Information supplied =>
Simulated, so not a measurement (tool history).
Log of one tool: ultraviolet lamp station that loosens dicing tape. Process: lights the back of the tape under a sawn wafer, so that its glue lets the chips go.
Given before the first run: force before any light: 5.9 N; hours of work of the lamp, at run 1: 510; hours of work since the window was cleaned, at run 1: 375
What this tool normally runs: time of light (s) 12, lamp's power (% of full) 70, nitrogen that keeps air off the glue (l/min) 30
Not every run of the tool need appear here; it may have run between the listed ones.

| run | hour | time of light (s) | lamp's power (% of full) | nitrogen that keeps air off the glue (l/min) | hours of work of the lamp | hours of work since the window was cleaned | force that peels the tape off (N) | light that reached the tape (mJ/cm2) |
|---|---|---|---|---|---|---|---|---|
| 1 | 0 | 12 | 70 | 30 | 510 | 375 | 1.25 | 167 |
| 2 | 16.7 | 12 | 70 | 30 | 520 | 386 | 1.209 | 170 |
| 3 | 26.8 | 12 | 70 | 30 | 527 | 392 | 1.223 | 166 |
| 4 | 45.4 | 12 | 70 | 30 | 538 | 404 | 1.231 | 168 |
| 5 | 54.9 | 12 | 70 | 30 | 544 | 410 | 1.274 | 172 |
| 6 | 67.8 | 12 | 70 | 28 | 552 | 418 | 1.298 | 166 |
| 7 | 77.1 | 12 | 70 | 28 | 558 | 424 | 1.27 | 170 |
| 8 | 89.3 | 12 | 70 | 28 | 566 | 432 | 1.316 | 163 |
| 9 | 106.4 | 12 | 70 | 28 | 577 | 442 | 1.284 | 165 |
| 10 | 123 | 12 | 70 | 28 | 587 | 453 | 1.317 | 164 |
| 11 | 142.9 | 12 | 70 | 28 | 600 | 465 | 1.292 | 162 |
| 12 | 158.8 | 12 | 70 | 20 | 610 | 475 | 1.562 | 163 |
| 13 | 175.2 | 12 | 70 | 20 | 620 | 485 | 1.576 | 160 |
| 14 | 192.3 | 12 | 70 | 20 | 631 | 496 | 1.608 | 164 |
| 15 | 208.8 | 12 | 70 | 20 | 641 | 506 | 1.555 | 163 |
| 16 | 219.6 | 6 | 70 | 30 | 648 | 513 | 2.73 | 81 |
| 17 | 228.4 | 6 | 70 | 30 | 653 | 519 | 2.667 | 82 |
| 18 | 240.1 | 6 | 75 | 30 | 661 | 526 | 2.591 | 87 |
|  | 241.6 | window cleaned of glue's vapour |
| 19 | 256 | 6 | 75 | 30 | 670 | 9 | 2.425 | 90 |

Task item =>
Print exactly the lines above, between the one holding "1.25 | 167 |" and the one holding "glue's vapour |", inclusive, and nothing besides.

Written solution =>
| 1 | 0 | 12 | 70 | 30 | 510 | 375 | 1.25 | 167 |
| 2 | 16.7 | 12 | 70 | 30 | 520 | 386 | 1.209 | 170 |
| 3 | 26.8 | 12 | 70 | 30 | 527 | 392 | 1.223 | 166 |
| 4 | 45.4 | 12 | 70 | 30 | 538 | 404 | 1.231 | 168 |
| 5 | 54.9 | 12 | 70 | 30 | 544 | 410 | 1.274 | 172 |
| 6 | 67.8 | 12 | 70 | 28 | 552 | 418 | 1.298 | 166 |
| 7 | 77.1 | 12 | 70 | 28 | 558 | 424 | 1.27 | 170 |
| 8 | 89.3 | 12 | 70 | 28 | 566 | 432 | 1.316 | 163 |
| 9 | 106.4 | 12 | 70 | 28 | 577 | 442 | 1.284 | 165 |
| 10 | 123 | 12 | 70 | 28 | 587 | 453 | 1.317 | 164 |
| 11 | 142.9 | 12 | 70 | 28 | 600 | 465 | 1.292 | 162 |
| 12 | 158.8 | 12 | 70 | 20 | 610 | 475 | 1.562 | 163 |
| 13 | 175.2 | 12 | 70 | 20 | 620 | 485 | 1.576 | 160 |
| 14 | 192.3 | 12 | 70 | 20 | 631 | 496 | 1.608 | 164 |
| 15 | 208.8 | 12 | 70 | 20 | 641 | 506 | 1.555 | 163 |
| 16 | 219.6 | 6 | 70 | 30 | 648 | 513 | 2.73 | 81 |
| 17 | 228.4 | 6 | 70 | 30 | 653 | 519 | 2.667 | 82 |
| 18 | 240.1 | 6 | 75 | 30 | 661 | 526 | 2.591 | 87 |
|  | 241.6 | window cleaned of glue's vapour |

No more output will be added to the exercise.